## ACTION ITEM
Only an exact repetition of the entries counts as an answer.

## EXTRACTED MATERIAL
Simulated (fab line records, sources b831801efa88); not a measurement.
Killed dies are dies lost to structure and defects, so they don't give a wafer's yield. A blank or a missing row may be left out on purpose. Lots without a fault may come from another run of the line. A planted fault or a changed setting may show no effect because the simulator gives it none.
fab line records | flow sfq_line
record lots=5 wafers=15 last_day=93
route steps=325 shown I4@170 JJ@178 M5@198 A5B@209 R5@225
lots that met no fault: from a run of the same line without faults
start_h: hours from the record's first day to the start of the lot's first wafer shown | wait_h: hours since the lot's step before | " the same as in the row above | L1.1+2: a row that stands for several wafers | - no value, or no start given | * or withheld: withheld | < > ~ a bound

## ANSWER AREA
Simulated (fab line records, sources b831801efa88); not a measurement.
Killed dies are dies lost to structure and defects, so they don't give a wafer's yield. A blank or a missing row may be left out on purpose. Lots without a fault may come from another run of the line. A planted fault or a changed setting may show no effect because the simulator gives it none.
fab line records | flow sfq_line
record lots=5 wafers=15 last_day=93
route steps=325 shown I4@170 JJ@178 M5@198 A5B@209 R5@225
lots that met no fault: from a run of the same line without faults
start_h: hours from the record's first day to the start of the lot's first wafer shown | wait_h: hours since the lot's step before | " the same as in the row above | L1.1+2: a row that stands for several wafers | - no value, or no start given | * or withheld: withheld | < > ~ a bound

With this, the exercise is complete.